- **DATASET ENTRIES**
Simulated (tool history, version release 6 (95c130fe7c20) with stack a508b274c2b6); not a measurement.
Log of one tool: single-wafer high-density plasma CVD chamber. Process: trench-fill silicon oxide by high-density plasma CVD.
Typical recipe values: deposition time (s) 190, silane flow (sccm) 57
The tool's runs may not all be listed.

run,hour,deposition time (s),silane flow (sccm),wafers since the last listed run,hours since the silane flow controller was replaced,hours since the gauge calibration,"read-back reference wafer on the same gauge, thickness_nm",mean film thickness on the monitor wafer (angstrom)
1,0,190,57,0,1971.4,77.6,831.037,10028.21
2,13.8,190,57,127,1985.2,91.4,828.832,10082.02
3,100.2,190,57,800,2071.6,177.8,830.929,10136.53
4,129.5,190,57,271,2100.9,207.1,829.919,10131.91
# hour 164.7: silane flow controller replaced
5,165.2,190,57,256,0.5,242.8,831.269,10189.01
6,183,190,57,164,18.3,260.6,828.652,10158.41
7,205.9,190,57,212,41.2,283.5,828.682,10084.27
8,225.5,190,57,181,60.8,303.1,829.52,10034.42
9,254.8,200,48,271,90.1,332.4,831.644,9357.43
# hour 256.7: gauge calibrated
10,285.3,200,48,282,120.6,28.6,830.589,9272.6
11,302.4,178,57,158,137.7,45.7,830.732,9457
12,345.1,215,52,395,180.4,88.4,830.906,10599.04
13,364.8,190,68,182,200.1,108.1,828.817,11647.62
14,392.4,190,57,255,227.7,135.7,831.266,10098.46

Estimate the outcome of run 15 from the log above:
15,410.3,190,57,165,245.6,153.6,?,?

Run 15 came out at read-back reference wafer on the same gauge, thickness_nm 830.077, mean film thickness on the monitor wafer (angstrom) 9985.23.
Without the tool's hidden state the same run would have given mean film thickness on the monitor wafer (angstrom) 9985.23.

- **WORK INSTRUCTION**
Transcribe, please, every line from the first line of the listing above through the line with "Log of one tool: single-wafer". Keep both ends and nothing else.

- **WORKED SOLUTION**
Simulated (tool history, version release 6 (95c130fe7c20) with stack a508b274c2b6); not a measurement.
Log of one tool: single-wafer high-density plasma CVD chamber. Process: trench-fill silicon oxide by high-density plasma CVD.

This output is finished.